◆ **Record set**
--- START ---

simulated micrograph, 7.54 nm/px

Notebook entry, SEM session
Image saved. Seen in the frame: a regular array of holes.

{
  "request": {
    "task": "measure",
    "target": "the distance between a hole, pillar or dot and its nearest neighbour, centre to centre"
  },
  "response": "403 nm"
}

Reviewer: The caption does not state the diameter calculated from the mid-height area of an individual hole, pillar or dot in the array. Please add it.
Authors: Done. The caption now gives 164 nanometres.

--- END ---

Keep both end lines and retype everything in the records above from the line containing "Image saved. Seen" through the line containing "Reviewer: The caption", exactly, with nothing else.

◆ **Reply**
Image saved. Seen in the frame: a regular array of holes.

{
  "request": {
    "task": "measure",
    "target": "the distance between a hole, pillar or dot and its nearest neighbour, centre to centre"
  },
  "response": "403 nm"
}

Reviewer: The caption does not state the diameter calculated from the mid-height area of an individual hole, pillar or dot in the array. Please add it.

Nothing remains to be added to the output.